+---+
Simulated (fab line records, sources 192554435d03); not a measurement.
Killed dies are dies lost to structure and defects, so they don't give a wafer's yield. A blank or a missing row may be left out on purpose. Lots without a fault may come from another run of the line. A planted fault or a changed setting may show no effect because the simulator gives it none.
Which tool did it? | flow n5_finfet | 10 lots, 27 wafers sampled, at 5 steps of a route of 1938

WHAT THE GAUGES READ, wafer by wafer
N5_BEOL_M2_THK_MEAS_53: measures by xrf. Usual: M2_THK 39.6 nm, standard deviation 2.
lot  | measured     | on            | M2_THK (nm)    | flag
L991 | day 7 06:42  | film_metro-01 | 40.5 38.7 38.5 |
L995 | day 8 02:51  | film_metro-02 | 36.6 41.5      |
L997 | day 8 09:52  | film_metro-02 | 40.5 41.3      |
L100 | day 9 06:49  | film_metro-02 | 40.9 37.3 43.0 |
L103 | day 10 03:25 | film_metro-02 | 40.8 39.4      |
+---+

### Assigned task
Output should match, line for line, the stretch of the material above from the line holding "L997 | day 8" through the line holding "L100 | day 9".

### Problem solution
L997 | day 8 09:52  | film_metro-02 | 40.5 41.3      |
L100 | day 9 06:49  | film_metro-02 | 40.9 37.3 43.0 |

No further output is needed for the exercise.